Data excerpts:
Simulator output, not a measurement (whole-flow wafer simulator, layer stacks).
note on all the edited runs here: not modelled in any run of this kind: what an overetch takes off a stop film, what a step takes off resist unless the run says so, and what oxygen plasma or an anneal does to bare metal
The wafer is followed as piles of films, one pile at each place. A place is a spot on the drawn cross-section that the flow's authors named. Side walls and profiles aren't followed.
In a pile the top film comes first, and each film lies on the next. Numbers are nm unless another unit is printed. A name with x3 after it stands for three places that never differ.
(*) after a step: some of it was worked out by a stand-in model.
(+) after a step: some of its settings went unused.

Work instruction: All of the data above must be repeated exactly.

Expected answer:
Simulator output, not a measurement (whole-flow wafer simulator, layer stacks).
note on all the edited runs here: not modelled in any run of this kind: what an overetch takes off a stop film, what a step takes off resist unless the run says so, and what oxygen plasma or an anneal does to bare metal
The wafer is followed as piles of films, one pile at each place. A place is a spot on the drawn cross-section that the flow's authors named. Side walls and profiles aren't followed.
In a pile the top film comes first, and each film lies on the next. Numbers are nm unless another unit is printed. A name with x3 after it stands for three places that never differ.
(*) after a step: some of it was worked out by a stand-in model.
(+) after a step: some of its settings went unused.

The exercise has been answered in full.